> Activity:
In the entries below, which lines run from the one containing "THE TOOL OWNER'S DESK: rie_metal-03" to the one containing "L381 | day 7"? Copy exactly those lines, ends included, and no others.

---*---

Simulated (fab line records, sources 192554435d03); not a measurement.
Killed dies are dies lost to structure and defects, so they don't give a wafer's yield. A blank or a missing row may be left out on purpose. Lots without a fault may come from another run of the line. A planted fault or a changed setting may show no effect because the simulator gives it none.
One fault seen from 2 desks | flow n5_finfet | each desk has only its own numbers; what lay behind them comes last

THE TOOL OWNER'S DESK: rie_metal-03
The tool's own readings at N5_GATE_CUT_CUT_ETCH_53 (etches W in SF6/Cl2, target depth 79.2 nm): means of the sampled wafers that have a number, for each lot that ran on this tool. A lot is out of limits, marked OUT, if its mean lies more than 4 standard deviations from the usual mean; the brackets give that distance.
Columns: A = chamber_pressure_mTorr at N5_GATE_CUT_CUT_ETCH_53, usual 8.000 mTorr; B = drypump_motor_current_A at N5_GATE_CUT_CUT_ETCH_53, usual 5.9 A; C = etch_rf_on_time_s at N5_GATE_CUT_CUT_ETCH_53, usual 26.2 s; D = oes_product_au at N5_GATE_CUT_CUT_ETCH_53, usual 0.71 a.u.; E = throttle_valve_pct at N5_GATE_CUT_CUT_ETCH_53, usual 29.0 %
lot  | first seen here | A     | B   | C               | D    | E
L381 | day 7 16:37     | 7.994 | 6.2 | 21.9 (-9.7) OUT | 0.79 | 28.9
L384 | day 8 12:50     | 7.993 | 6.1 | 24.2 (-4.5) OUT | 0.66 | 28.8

---*---

> Written response:
THE TOOL OWNER'S DESK: rie_metal-03
The tool's own readings at N5_GATE_CUT_CUT_ETCH_53 (etches W in SF6/Cl2, target depth 79.2 nm): means of the sampled wafers that have a number, for each lot that ran on this tool. A lot is out of limits, marked OUT, if its mean lies more than 4 standard deviations from the usual mean; the brackets give that distance.
Columns: A = chamber_pressure_mTorr at N5_GATE_CUT_CUT_ETCH_53, usual 8.000 mTorr; B = drypump_motor_current_A at N5_GATE_CUT_CUT_ETCH_53, usual 5.9 A; C = etch_rf_on_time_s at N5_GATE_CUT_CUT_ETCH_53, usual 26.2 s; D = oes_product_au at N5_GATE_CUT_CUT_ETCH_53, usual 0.71 a.u.; E = throttle_valve_pct at N5_GATE_CUT_CUT_ETCH_53, usual 29.0 %
lot  | first seen here | A     | B   | C               | D    | E
L381 | day 7 16:37     | 7.994 | 6.2 | 21.9 (-9.7) OUT | 0.79 | 28.9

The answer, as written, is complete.